- Opening Delimiter -

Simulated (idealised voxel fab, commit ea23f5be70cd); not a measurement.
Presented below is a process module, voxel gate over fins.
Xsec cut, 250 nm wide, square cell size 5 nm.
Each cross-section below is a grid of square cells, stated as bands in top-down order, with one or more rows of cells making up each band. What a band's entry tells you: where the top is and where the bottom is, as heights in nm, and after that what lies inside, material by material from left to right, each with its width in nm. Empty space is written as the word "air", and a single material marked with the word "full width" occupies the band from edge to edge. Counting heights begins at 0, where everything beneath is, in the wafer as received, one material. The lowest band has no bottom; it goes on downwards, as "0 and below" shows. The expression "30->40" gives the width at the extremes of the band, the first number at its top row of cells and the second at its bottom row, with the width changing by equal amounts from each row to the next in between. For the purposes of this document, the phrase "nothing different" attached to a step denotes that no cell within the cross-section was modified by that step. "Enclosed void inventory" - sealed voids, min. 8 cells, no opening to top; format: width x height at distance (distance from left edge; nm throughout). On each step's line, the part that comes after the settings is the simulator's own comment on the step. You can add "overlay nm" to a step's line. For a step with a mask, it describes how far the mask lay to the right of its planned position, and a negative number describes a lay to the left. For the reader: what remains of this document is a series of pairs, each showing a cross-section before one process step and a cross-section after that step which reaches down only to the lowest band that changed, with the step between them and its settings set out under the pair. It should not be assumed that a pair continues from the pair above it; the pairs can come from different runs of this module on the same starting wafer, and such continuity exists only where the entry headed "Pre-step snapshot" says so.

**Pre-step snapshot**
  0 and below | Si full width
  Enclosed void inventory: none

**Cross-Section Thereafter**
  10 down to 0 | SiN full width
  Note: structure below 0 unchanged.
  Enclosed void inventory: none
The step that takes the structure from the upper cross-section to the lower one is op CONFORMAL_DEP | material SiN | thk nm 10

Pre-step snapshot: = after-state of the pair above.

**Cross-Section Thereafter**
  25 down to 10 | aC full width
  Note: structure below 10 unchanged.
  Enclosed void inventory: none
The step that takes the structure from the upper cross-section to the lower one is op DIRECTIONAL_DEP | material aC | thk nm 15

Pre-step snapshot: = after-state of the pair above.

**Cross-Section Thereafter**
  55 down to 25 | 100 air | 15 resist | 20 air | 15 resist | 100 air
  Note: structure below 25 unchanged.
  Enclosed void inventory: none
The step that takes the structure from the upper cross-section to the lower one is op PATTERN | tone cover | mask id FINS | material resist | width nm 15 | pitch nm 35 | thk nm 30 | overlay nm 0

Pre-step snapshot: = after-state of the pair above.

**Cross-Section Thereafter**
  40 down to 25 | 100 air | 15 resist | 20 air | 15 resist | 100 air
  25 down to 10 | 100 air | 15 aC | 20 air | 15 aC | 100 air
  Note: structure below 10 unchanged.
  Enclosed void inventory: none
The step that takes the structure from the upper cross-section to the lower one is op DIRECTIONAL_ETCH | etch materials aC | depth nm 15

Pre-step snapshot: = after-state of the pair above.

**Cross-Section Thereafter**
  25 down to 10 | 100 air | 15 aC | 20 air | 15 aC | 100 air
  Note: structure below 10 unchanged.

- Closing Delimiter -

Activity:
Return nothing but the lines from the start of the listing above through the line containing "Xsec cut, 250 nm wide, square cell size 5 nm.", exactly as given.

Task response:
Simulated (idealised voxel fab, commit ea23f5be70cd); not a measurement.
Presented below is a process module, voxel gate over fins.
Xsec cut, 250 nm wide, square cell size 5 nm.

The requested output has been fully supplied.